DATASET EXCERPTS –
—————

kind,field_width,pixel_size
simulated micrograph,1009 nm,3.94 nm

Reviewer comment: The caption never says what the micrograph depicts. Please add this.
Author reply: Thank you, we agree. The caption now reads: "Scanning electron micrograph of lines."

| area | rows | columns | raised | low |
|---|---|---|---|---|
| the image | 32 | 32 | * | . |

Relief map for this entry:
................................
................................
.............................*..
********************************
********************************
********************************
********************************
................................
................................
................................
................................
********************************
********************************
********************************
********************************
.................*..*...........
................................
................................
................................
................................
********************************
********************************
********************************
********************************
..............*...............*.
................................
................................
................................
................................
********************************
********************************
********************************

—————

WORK REQUEST –
All the material above is to be retyped exactly as it appears.

EXERCISE SOLUTION –
kind,field_width,pixel_size
simulated micrograph,1009 nm,3.94 nm

Reviewer comment: The caption never says what the micrograph depicts. Please add this.
Author reply: Thank you, we agree. The caption now reads: "Scanning electron micrograph of lines."

| area | rows | columns | raised | low |
|---|---|---|---|---|
| the image | 32 | 32 | * | . |

Relief map for this entry:
................................
................................
.............................*..
********************************
********************************
********************************
********************************
................................
................................
................................
................................
********************************
********************************
********************************
********************************
.................*..*...........
................................
................................
................................
................................
********************************
********************************
********************************
********************************
..............*...............*.
................................
................................
................................
................................
********************************
********************************
********************************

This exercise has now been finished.